Excerpted data ->
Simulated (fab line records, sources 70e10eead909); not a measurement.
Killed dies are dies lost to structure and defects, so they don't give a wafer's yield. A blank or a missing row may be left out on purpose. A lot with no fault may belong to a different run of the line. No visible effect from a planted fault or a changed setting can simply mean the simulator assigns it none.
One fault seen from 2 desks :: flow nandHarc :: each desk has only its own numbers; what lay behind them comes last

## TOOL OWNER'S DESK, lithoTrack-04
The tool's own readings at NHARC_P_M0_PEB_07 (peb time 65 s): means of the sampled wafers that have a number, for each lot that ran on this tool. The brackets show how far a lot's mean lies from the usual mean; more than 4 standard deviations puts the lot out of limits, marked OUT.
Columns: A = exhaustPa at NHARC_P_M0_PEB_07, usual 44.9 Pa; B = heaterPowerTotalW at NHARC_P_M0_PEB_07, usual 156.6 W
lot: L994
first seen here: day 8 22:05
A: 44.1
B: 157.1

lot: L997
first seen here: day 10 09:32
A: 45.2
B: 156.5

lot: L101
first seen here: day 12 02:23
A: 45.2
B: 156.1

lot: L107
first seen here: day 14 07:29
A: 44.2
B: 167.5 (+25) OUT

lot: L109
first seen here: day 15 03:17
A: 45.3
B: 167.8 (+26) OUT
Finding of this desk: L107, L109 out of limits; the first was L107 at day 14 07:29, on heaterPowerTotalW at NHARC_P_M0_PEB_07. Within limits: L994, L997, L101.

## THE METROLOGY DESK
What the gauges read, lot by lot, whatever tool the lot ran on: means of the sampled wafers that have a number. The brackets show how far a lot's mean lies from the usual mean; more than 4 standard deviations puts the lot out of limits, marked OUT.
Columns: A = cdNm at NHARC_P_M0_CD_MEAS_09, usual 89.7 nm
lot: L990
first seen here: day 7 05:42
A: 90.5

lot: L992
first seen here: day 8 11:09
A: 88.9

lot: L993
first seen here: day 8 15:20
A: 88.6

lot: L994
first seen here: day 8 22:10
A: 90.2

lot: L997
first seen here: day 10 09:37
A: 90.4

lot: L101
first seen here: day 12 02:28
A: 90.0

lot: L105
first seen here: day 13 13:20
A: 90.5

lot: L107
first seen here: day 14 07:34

Assigned task ->
Please reproduce exactly the lines from the first one of the records above through the line containing "Killed dies are", both included, and nothing else.

Exercise output ->
Simulated (fab line records, sources 70e10eead909); not a measurement.
Killed dies are dies lost to structure and defects, so they don't give a wafer's yield. A blank or a missing row may be left out on purpose. A lot with no fault may belong to a different run of the line. No visible effect from a planted fault or a changed setting can simply mean the simulator assigns it none.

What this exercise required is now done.